» Work order
Copy out the entries that come next, exactly.

» Source material
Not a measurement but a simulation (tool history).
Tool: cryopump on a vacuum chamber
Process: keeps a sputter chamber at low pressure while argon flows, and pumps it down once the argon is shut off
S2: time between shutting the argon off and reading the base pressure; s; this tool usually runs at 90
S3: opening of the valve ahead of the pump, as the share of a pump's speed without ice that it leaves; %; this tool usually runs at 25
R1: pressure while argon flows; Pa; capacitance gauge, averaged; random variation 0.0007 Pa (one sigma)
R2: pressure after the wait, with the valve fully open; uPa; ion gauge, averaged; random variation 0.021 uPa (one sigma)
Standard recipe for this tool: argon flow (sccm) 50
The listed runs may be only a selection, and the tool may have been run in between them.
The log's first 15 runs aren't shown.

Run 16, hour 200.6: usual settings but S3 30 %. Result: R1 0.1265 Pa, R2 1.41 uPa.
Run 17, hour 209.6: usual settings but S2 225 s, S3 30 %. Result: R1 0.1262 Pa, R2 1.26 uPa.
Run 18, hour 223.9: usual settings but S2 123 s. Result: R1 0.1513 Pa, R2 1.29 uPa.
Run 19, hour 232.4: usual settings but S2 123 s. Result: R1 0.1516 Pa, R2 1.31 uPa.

» Task answer
Not a measurement but a simulation (tool history).
Tool: cryopump on a vacuum chamber
Process: keeps a sputter chamber at low pressure while argon flows, and pumps it down once the argon is shut off
S2: time between shutting the argon off and reading the base pressure; s; this tool usually runs at 90
S3: opening of the valve ahead of the pump, as the share of a pump's speed without ice that it leaves; %; this tool usually runs at 25
R1: pressure while argon flows; Pa; capacitance gauge, averaged; random variation 0.0007 Pa (one sigma)
R2: pressure after the wait, with the valve fully open; uPa; ion gauge, averaged; random variation 0.021 uPa (one sigma)
Standard recipe for this tool: argon flow (sccm) 50
The listed runs may be only a selection, and the tool may have been run in between them.
The log's first 15 runs aren't shown.

Run 16, hour 200.6: usual settings but S3 30 %. Result: R1 0.1265 Pa, R2 1.41 uPa.
Run 17, hour 209.6: usual settings but S2 225 s, S3 30 %. Result: R1 0.1262 Pa, R2 1.26 uPa.
Run 18, hour 223.9: usual settings but S2 123 s. Result: R1 0.1513 Pa, R2 1.29 uPa.
Run 19, hour 232.4: usual settings but S2 123 s. Result: R1 0.1516 Pa, R2 1.31 uPa.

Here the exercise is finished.